Entries shown:
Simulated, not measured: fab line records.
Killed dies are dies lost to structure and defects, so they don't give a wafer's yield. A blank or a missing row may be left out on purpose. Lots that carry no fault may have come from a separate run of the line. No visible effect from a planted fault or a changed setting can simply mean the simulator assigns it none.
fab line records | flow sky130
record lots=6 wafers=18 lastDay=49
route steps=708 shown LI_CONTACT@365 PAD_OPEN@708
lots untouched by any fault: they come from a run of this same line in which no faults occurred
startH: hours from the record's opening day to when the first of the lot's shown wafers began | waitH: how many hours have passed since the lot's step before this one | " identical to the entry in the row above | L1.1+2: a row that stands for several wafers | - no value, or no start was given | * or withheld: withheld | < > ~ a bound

Work instruction: Set down the records above once more, exactly as given.

Exercise answer:
Simulated, not measured: fab line records.
Killed dies are dies lost to structure and defects, so they don't give a wafer's yield. A blank or a missing row may be left out on purpose. Lots that carry no fault may have come from a separate run of the line. No visible effect from a planted fault or a changed setting can simply mean the simulator assigns it none.
fab line records | flow sky130
record lots=6 wafers=18 lastDay=49
route steps=708 shown LI_CONTACT@365 PAD_OPEN@708
lots untouched by any fault: they come from a run of this same line in which no faults occurred
startH: hours from the record's opening day to when the first of the lot's shown wafers began | waitH: how many hours have passed since the lot's step before this one | " identical to the entry in the row above | L1.1+2: a row that stands for several wafers | - no value, or no start was given | * or withheld: withheld | < > ~ a bound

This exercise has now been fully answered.